### [REQUIRED ACTION]
The full listing is needed, transcribed word for word.

=-=-=

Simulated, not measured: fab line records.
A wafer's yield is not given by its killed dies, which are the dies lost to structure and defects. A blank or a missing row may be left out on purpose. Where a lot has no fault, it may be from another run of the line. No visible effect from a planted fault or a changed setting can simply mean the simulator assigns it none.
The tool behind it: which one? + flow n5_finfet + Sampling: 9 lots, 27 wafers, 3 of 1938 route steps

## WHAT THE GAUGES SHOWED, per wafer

=-=-=

### [SOLUTION]
Simulated, not measured: fab line records.
A wafer's yield is not given by its killed dies, which are the dies lost to structure and defects. A blank or a missing row may be left out on purpose. Where a lot has no fault, it may be from another run of the line. No visible effect from a planted fault or a changed setting can simply mean the simulator assigns it none.
The tool behind it: which one? + flow n5_finfet + Sampling: 9 lots, 27 wafers, 3 of 1938 route steps

## WHAT THE GAUGES SHOWED, per wafer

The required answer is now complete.